_DATA SECTION:_
============

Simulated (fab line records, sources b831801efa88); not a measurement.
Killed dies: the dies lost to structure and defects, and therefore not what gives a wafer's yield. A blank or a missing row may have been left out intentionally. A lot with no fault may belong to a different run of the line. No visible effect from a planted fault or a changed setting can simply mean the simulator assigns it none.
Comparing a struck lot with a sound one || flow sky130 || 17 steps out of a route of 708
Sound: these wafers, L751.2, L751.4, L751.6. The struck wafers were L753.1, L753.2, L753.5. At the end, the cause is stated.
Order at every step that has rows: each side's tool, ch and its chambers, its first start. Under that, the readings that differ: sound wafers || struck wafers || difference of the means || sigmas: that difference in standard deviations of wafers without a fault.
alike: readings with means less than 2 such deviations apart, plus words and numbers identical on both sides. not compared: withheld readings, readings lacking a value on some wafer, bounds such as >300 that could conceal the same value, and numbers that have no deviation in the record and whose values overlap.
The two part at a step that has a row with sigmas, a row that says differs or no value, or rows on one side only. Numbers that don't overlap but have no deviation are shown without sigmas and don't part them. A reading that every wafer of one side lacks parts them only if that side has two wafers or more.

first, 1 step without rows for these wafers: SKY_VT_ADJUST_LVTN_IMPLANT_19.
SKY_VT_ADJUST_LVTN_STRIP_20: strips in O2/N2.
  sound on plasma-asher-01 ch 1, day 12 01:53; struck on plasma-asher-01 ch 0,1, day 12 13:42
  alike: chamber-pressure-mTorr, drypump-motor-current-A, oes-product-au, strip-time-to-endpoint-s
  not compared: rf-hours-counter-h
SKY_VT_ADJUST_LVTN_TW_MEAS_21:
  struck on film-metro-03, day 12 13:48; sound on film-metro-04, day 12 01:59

============

_WORK INSTRUCTION:_ Exact transcription of the listing is needed, with no line left out.

_EXERCISE RESULT:_
Simulated (fab line records, sources b831801efa88); not a measurement.
Killed dies: the dies lost to structure and defects, and therefore not what gives a wafer's yield. A blank or a missing row may have been left out intentionally. A lot with no fault may belong to a different run of the line. No visible effect from a planted fault or a changed setting can simply mean the simulator assigns it none.
Comparing a struck lot with a sound one || flow sky130 || 17 steps out of a route of 708
Sound: these wafers, L751.2, L751.4, L751.6. The struck wafers were L753.1, L753.2, L753.5. At the end, the cause is stated.
Order at every step that has rows: each side's tool, ch and its chambers, its first start. Under that, the readings that differ: sound wafers || struck wafers || difference of the means || sigmas: that difference in standard deviations of wafers without a fault.
alike: readings with means less than 2 such deviations apart, plus words and numbers identical on both sides. not compared: withheld readings, readings lacking a value on some wafer, bounds such as >300 that could conceal the same value, and numbers that have no deviation in the record and whose values overlap.
The two part at a step that has a row with sigmas, a row that says differs or no value, or rows on one side only. Numbers that don't overlap but have no deviation are shown without sigmas and don't part them. A reading that every wafer of one side lacks parts them only if that side has two wafers or more.

first, 1 step without rows for these wafers: SKY_VT_ADJUST_LVTN_IMPLANT_19.
SKY_VT_ADJUST_LVTN_STRIP_20: strips in O2/N2.
  sound on plasma-asher-01 ch 1, day 12 01:53; struck on plasma-asher-01 ch 0,1, day 12 13:42
  alike: chamber-pressure-mTorr, drypump-motor-current-A, oes-product-au, strip-time-to-endpoint-s
  not compared: rf-hours-counter-h
SKY_VT_ADJUST_LVTN_TW_MEAS_21:
  struck on film-metro-03, day 12 13:48; sound on film-metro-04, day 12 01:59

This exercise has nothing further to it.